REQUIRED ACTION: Keep to one stretch of the data below, the lines from the one with "run 1 day=0.000" up to and including the one with "run 4 day=0.925", and return that stretch exactly.

##########
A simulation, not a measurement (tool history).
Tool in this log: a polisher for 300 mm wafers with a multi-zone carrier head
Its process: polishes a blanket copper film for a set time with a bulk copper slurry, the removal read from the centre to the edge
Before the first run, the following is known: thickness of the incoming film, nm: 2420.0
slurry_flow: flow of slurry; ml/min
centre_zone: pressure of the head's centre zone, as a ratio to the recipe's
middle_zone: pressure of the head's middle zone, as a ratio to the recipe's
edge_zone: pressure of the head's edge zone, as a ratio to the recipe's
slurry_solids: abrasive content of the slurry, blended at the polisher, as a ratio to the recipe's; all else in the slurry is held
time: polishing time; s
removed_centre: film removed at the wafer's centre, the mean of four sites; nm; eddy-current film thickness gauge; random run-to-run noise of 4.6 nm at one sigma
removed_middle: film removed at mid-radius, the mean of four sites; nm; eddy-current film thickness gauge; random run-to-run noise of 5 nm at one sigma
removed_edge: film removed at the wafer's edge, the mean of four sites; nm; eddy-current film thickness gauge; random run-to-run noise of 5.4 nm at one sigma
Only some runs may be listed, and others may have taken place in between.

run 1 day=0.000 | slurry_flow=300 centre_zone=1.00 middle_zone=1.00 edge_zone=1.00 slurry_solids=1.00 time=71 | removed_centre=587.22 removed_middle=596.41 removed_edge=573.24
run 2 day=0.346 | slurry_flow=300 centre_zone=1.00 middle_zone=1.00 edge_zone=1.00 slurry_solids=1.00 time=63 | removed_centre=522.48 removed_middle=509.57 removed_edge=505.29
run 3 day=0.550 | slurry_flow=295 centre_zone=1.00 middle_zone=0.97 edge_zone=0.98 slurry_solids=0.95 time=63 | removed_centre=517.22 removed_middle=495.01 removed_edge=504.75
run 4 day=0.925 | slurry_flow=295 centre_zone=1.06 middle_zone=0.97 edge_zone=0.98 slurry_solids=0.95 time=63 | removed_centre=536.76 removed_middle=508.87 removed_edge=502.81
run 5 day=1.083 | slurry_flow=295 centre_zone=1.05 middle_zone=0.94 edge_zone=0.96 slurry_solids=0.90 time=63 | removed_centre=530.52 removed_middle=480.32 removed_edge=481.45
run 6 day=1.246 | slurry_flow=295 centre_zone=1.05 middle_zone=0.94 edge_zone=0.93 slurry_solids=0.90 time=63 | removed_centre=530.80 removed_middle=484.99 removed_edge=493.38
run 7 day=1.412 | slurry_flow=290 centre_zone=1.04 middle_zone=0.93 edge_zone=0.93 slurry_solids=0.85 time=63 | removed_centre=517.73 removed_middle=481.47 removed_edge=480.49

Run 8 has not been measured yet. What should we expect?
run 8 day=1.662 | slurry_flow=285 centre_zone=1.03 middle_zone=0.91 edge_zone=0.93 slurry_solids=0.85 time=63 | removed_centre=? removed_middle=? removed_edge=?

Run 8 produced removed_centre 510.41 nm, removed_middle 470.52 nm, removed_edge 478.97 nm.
##########

PROBLEM SOLUTION:
run 1 day=0.000 | slurry_flow=300 centre_zone=1.00 middle_zone=1.00 edge_zone=1.00 slurry_solids=1.00 time=71 | removed_centre=587.22 removed_middle=596.41 removed_edge=573.24
run 2 day=0.346 | slurry_flow=300 centre_zone=1.00 middle_zone=1.00 edge_zone=1.00 slurry_solids=1.00 time=63 | removed_centre=522.48 removed_middle=509.57 removed_edge=505.29
run 3 day=0.550 | slurry_flow=295 centre_zone=1.00 middle_zone=0.97 edge_zone=0.98 slurry_solids=0.95 time=63 | removed_centre=517.22 removed_middle=495.01 removed_edge=504.75
run 4 day=0.925 | slurry_flow=295 centre_zone=1.06 middle_zone=0.97 edge_zone=0.98 slurry_solids=0.95 time=63 | removed_centre=536.76 removed_middle=508.87 removed_edge=502.81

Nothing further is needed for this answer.